:: GIVEN DATA ::
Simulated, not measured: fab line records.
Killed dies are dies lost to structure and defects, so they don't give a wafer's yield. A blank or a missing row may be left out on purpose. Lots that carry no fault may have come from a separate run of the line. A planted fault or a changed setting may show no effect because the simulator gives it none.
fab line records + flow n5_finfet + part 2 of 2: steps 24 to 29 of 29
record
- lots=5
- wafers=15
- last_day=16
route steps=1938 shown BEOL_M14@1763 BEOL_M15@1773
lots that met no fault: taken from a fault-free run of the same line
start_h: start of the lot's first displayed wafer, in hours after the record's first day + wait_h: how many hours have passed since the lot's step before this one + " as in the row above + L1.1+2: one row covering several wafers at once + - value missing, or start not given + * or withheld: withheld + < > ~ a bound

:: ASSIGNED TASK ::
Write every line of the material above again, exactly.

:: RESPONSE BOX ::
Simulated, not measured: fab line records.
Killed dies are dies lost to structure and defects, so they don't give a wafer's yield. A blank or a missing row may be left out on purpose. Lots that carry no fault may have come from a separate run of the line. A planted fault or a changed setting may show no effect because the simulator gives it none.
fab line records + flow n5_finfet + part 2 of 2: steps 24 to 29 of 29
record
- lots=5
- wafers=15
- last_day=16
route steps=1938 shown BEOL_M14@1763 BEOL_M15@1773
lots that met no fault: taken from a fault-free run of the same line
start_h: start of the lot's first displayed wafer, in hours after the record's first day + wait_h: how many hours have passed since the lot's step before this one + " as in the row above + L1.1+2: one row covering several wafers at once + - value missing, or start not given + * or withheld: withheld + < > ~ a bound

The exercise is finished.